| Entries supplied |
● ● ●
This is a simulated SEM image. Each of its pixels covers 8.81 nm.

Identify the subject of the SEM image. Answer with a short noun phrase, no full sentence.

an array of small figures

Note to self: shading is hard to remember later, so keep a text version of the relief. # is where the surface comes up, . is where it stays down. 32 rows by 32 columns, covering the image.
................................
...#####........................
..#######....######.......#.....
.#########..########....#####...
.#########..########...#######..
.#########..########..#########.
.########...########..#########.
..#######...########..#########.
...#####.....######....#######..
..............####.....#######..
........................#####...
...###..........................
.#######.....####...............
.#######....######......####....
● ● ●

| Action item |
Each record shown above is to be given again exactly.

| Response |
This is a simulated SEM image. Each of its pixels covers 8.81 nm.

Identify the subject of the SEM image. Answer with a short noun phrase, no full sentence.

an array of small figures

Note to self: shading is hard to remember later, so keep a text version of the relief. # is where the surface comes up, . is where it stays down. 32 rows by 32 columns, covering the image.
................................
...#####........................
..#######....######.......#.....
.#########..########....#####...
.#########..########...#######..
.#########..########..#########.
.########...########..#########.
..#######...########..#########.
...#####.....######....#######..
..............####.....#######..
........................#####...
...###..........................
.#######.....####...............
.#######....######......####....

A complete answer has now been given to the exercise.